■ Data provided:
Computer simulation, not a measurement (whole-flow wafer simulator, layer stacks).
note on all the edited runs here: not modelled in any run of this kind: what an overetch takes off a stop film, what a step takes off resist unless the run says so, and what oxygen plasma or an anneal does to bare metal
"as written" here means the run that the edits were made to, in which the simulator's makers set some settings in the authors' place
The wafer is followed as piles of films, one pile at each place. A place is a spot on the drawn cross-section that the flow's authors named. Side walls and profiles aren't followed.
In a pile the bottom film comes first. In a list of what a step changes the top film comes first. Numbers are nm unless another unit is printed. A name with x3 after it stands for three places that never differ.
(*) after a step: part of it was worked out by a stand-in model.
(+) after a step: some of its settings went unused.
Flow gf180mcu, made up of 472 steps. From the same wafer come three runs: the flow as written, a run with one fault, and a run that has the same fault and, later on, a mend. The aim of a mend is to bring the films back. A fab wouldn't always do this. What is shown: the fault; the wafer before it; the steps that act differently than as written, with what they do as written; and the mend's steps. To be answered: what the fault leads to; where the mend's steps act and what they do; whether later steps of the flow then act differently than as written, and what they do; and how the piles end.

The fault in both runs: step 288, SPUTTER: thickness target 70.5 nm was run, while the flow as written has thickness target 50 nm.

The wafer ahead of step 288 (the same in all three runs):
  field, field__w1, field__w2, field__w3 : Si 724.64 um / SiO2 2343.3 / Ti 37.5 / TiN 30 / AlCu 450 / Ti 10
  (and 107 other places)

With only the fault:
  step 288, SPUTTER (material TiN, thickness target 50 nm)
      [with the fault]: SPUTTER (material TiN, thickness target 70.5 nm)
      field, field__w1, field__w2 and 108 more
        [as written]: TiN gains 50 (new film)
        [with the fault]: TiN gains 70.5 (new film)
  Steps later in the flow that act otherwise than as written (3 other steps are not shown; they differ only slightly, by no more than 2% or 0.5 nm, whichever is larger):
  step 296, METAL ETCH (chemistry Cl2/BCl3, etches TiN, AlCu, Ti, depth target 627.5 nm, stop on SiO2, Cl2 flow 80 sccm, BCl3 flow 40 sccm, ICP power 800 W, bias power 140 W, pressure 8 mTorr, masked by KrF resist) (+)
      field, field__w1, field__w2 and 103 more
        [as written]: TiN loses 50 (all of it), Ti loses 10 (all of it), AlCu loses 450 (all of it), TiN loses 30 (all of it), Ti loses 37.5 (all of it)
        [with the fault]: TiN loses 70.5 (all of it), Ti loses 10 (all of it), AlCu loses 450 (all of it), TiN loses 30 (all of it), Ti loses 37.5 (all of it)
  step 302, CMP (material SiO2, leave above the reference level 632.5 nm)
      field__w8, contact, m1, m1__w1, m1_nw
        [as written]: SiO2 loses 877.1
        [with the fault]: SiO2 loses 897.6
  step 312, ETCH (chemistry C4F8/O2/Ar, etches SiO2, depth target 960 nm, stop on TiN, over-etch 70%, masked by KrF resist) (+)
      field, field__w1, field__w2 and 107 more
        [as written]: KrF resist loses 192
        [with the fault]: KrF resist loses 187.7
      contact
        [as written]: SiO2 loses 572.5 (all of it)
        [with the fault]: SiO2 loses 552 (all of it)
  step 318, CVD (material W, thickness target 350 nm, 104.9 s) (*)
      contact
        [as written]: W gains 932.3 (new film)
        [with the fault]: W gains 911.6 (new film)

■ Assignment:
Nothing beyond the lines from the start of the entries through the line with "Flow gf180mcu, made" should appear. Repeat those lines exactly, both ends included.

■ Written answer:
Computer simulation, not a measurement (whole-flow wafer simulator, layer stacks).
note on all the edited runs here: not modelled in any run of this kind: what an overetch takes off a stop film, what a step takes off resist unless the run says so, and what oxygen plasma or an anneal does to bare metal
"as written" here means the run that the edits were made to, in which the simulator's makers set some settings in the authors' place
The wafer is followed as piles of films, one pile at each place. A place is a spot on the drawn cross-section that the flow's authors named. Side walls and profiles aren't followed.
In a pile the bottom film comes first. In a list of what a step changes the top film comes first. Numbers are nm unless another unit is printed. A name with x3 after it stands for three places that never differ.
(*) after a step: part of it was worked out by a stand-in model.
(+) after a step: some of its settings went unused.
Flow gf180mcu, made up of 472 steps. From the same wafer come three runs: the flow as written, a run with one fault, and a run that has the same fault and, later on, a mend. The aim of a mend is to bring the films back. A fab wouldn't always do this. What is shown: the fault; the wafer before it; the steps that act differently than as written, with what they do as written; and the mend's steps. To be answered: what the fault leads to; where the mend's steps act and what they do; whether later steps of the flow then act differently than as written, and what they do; and how the piles end.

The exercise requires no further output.